Brief: An identical copy of every entry below is the required output.

━━ Information

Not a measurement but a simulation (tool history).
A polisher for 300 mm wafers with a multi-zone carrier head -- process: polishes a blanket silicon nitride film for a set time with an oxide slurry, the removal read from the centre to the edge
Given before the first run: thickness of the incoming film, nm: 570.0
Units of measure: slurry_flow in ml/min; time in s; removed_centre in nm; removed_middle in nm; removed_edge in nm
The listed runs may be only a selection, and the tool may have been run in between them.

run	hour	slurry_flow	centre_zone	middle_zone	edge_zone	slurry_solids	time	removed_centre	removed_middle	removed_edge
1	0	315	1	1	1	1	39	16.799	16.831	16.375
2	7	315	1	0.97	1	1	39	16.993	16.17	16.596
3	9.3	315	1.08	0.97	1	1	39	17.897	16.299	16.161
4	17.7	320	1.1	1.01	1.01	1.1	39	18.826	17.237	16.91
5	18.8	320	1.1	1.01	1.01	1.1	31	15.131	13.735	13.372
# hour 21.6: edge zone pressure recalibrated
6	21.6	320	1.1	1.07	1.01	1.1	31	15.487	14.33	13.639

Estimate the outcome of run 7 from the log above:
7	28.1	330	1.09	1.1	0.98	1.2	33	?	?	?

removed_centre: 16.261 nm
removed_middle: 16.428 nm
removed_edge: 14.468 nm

━━━━

Problem solution:
Not a measurement but a simulation (tool history).
A polisher for 300 mm wafers with a multi-zone carrier head -- process: polishes a blanket silicon nitride film for a set time with an oxide slurry, the removal read from the centre to the edge
Given before the first run: thickness of the incoming film, nm: 570.0
Units of measure: slurry_flow in ml/min; time in s; removed_centre in nm; removed_middle in nm; removed_edge in nm
The listed runs may be only a selection, and the tool may have been run in between them.

run	hour	slurry_flow	centre_zone	middle_zone	edge_zone	slurry_solids	time	removed_centre	removed_middle	removed_edge
1	0	315	1	1	1	1	39	16.799	16.831	16.375
2	7	315	1	0.97	1	1	39	16.993	16.17	16.596
3	9.3	315	1.08	0.97	1	1	39	17.897	16.299	16.161
4	17.7	320	1.1	1.01	1.01	1.1	39	18.826	17.237	16.91
5	18.8	320	1.1	1.01	1.01	1.1	31	15.131	13.735	13.372
# hour 21.6: edge zone pressure recalibrated
6	21.6	320	1.1	1.07	1.01	1.1	31	15.487	14.33	13.639

Estimate the outcome of run 7 from the log above:
7	28.1	330	1.09	1.1	0.98	1.2	33	?	?	?

removed_centre: 16.261 nm
removed_middle: 16.428 nm
removed_edge: 14.468 nm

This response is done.